==== DATA PROVIDED

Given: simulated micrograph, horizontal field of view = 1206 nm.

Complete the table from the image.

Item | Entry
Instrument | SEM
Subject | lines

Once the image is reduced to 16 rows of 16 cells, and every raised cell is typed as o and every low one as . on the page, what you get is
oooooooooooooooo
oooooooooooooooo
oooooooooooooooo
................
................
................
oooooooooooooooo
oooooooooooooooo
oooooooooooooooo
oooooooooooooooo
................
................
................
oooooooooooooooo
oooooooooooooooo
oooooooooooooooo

========

Each record should be given again exactly as it reads.

Given: simulated micrograph, horizontal field of view = 1206 nm.

Complete the table from the image.

Item | Entry
Instrument | SEM
Subject | lines

Once the image is reduced to 16 rows of 16 cells, and every raised cell is typed as o and every low one as . on the page, what you get is
oooooooooooooooo
oooooooooooooooo
oooooooooooooooo
................
................
................
oooooooooooooooo
oooooooooooooooo
oooooooooooooooo
oooooooooooooooo
................
................
................
oooooooooooooooo
oooooooooooooooo
oooooooooooooooo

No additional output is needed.